[Data to examine Boundary: Start]
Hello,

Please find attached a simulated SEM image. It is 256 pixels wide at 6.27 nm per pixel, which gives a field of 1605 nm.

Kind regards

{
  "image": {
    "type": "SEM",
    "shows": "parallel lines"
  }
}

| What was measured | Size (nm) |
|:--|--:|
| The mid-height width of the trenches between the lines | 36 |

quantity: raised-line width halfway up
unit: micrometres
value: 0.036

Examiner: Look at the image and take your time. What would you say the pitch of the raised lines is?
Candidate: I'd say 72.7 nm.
[Data to examine Boundary: End]

Set down the whole listing again, exactly as it was given.

Reply
Hello,

Please find attached a simulated SEM image. It is 256 pixels wide at 6.27 nm per pixel, which gives a field of 1605 nm.

Kind regards

{
  "image": {
    "type": "SEM",
    "shows": "parallel lines"
  }
}

| What was measured | Size (nm) |
|:--|--:|
| The mid-height width of the trenches between the lines | 36 |

quantity: raised-line width halfway up
unit: micrometres
value: 0.036

Examiner: Look at the image and take your time. What would you say the pitch of the raised lines is?
Candidate: I'd say 72.7 nm.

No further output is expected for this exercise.